__EXERCISE__
Beginning with the first line of the data below, set down each line exactly through the line that contains "R1: film removed".

__INFORMATION SUPPLIED__
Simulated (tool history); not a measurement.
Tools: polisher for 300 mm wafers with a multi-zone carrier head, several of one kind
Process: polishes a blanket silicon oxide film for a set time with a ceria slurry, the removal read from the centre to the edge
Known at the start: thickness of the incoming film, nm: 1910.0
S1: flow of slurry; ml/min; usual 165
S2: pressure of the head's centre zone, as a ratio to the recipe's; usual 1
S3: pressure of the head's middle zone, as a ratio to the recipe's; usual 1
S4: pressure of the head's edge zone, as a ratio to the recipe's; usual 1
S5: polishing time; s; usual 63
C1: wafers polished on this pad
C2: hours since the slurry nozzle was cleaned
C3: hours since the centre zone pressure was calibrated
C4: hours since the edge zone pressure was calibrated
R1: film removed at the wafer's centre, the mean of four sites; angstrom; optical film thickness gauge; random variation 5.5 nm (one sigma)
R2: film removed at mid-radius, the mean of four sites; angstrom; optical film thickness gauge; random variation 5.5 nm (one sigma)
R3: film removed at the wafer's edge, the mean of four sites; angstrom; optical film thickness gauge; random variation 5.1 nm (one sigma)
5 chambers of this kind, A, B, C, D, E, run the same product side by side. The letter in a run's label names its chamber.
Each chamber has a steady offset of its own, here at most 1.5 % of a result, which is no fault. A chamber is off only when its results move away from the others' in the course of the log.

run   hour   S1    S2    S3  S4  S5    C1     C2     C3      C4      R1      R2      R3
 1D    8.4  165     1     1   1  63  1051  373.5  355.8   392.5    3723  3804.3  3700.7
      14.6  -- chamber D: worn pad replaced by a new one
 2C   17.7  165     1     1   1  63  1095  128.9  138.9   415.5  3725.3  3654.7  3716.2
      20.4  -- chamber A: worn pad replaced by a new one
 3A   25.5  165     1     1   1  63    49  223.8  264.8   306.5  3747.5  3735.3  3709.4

__TASK SOLUTION__
Simulated (tool history); not a measurement.
Tools: polisher for 300 mm wafers with a multi-zone carrier head, several of one kind
Process: polishes a blanket silicon oxide film for a set time with a ceria slurry, the removal read from the centre to the edge
Known at the start: thickness of the incoming film, nm: 1910.0
S1: flow of slurry; ml/min; usual 165
S2: pressure of the head's centre zone, as a ratio to the recipe's; usual 1
S3: pressure of the head's middle zone, as a ratio to the recipe's; usual 1
S4: pressure of the head's edge zone, as a ratio to the recipe's; usual 1
S5: polishing time; s; usual 63
C1: wafers polished on this pad
C2: hours since the slurry nozzle was cleaned
C3: hours since the centre zone pressure was calibrated
C4: hours since the edge zone pressure was calibrated
R1: film removed at the wafer's centre, the mean of four sites; angstrom; optical film thickness gauge; random variation 5.5 nm (one sigma)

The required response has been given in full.